**Work instruction:** Look through the material below and copy exactly the lines from the line with "step 5, EPI" to the line with "step 8, EPI", those two lines included.

**Dataset extract:**
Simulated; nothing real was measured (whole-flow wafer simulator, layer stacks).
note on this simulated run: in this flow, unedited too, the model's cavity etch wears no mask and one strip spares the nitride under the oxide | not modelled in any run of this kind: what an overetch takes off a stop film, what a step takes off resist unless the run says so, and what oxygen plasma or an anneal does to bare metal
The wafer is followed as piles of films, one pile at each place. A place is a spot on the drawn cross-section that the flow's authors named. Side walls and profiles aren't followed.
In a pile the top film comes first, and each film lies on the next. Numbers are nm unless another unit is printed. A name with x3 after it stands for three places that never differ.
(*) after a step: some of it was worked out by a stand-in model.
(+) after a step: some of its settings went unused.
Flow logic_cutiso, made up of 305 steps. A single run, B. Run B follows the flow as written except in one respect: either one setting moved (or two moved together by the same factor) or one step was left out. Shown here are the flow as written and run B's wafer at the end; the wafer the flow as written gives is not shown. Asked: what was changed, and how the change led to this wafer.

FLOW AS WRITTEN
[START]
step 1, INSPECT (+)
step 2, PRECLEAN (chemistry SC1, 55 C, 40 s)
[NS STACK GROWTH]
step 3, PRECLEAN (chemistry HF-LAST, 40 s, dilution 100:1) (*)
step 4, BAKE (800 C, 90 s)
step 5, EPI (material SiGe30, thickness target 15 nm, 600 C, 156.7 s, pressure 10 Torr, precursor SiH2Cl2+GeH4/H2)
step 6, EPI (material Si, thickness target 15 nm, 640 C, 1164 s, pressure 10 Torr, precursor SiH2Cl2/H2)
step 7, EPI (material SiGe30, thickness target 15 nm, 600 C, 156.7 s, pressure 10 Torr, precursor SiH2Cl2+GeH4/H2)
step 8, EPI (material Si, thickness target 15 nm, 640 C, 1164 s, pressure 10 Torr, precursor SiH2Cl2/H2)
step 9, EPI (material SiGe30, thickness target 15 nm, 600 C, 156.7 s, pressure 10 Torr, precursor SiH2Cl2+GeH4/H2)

**Written solution:**
step 5, EPI (material SiGe30, thickness target 15 nm, 600 C, 156.7 s, pressure 10 Torr, precursor SiH2Cl2+GeH4/H2)
step 6, EPI (material Si, thickness target 15 nm, 640 C, 1164 s, pressure 10 Torr, precursor SiH2Cl2/H2)
step 7, EPI (material SiGe30, thickness target 15 nm, 600 C, 156.7 s, pressure 10 Torr, precursor SiH2Cl2+GeH4/H2)
step 8, EPI (material Si, thickness target 15 nm, 640 C, 1164 s, pressure 10 Torr, precursor SiH2Cl2/H2)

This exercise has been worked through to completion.